ACTIVITY
Print the records below word for word, beginning with the first line and ending once the line containing "A cross-section is" is printed.

SUPPLIED ENTRIES
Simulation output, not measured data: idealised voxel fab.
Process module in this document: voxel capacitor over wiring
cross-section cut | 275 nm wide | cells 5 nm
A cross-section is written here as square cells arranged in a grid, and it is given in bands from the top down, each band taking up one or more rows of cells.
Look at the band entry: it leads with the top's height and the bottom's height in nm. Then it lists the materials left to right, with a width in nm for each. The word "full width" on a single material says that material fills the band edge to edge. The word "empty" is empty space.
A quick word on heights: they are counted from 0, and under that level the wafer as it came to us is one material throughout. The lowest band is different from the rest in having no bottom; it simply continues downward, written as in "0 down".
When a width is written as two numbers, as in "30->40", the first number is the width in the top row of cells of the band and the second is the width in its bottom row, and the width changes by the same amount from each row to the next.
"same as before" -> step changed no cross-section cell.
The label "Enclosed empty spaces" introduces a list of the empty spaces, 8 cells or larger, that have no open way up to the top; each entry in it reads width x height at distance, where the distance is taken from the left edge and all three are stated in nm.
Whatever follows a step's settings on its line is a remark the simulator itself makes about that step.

EXERCISE RESULT
Simulation output, not measured data: idealised voxel fab.
Process module in this document: voxel capacitor over wiring
cross-section cut | 275 nm wide | cells 5 nm
A cross-section is written here as square cells arranged in a grid, and it is given in bands from the top down, each band taking up one or more rows of cells.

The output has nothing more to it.